▬▬▬▬▬▬

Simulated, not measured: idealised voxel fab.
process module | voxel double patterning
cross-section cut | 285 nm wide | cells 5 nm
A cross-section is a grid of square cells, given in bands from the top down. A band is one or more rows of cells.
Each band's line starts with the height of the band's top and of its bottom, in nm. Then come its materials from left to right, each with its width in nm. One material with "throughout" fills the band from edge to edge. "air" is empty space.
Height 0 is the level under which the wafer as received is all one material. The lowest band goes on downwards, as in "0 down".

▬▬▬▬▬▬

• _Action item_
Transcribe the material exactly as it reads.

• _Exercise result_
Simulated, not measured: idealised voxel fab.
process module | voxel double patterning
cross-section cut | 285 nm wide | cells 5 nm
A cross-section is a grid of square cells, given in bands from the top down. A band is one or more rows of cells.
Each band's line starts with the height of the band's top and of its bottom, in nm. Then come its materials from left to right, each with its width in nm. One material with "throughout" fills the band from edge to edge. "air" is empty space.
Height 0 is the level under which the wafer as received is all one material. The lowest band goes on downwards, as in "0 down".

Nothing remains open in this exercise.